Exactly as written, copy the lines that run from the start of the data below to the line containing "Starting facts: film", both ends included.

*Exercise data:*
********************
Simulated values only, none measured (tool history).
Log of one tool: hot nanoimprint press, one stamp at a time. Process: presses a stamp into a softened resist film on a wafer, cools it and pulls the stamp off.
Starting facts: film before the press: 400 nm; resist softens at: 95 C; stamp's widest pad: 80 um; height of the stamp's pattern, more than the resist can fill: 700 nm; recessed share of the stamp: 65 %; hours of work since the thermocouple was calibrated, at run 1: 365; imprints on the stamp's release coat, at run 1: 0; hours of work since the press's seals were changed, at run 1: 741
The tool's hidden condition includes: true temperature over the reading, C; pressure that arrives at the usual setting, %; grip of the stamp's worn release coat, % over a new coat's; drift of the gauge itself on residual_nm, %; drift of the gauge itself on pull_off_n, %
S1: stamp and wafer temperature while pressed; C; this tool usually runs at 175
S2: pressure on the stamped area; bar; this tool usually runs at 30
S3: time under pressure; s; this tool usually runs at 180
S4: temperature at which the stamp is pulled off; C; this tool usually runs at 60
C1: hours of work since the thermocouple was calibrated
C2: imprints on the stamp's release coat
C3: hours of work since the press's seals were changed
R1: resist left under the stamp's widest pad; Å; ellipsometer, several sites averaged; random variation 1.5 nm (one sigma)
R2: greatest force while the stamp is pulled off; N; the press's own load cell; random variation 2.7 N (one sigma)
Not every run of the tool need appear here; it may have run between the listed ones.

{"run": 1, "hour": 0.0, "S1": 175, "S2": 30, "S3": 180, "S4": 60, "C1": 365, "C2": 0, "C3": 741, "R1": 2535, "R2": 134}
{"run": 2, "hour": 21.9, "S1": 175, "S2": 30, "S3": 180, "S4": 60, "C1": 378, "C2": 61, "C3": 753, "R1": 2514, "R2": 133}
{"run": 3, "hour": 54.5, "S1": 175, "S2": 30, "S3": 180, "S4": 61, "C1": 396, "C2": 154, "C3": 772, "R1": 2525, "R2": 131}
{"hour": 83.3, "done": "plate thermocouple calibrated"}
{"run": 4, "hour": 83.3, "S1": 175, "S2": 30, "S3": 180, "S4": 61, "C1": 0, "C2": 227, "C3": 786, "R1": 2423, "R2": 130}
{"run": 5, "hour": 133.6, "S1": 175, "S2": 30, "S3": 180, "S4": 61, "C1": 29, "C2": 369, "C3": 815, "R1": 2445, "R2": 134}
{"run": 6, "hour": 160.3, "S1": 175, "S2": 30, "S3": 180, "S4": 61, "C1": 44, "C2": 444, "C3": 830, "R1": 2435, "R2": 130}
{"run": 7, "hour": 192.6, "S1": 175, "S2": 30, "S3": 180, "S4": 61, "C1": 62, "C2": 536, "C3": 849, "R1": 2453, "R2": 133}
********************

*Task response:*
Simulated values only, none measured (tool history).
Log of one tool: hot nanoimprint press, one stamp at a time. Process: presses a stamp into a softened resist film on a wafer, cools it and pulls the stamp off.
Starting facts: film before the press: 400 nm; resist softens at: 95 C; stamp's widest pad: 80 um; height of the stamp's pattern, more than the resist can fill: 700 nm; recessed share of the stamp: 65 %; hours of work since the thermocouple was calibrated, at run 1: 365; imprints on the stamp's release coat, at run 1: 0; hours of work since the press's seals were changed, at run 1: 741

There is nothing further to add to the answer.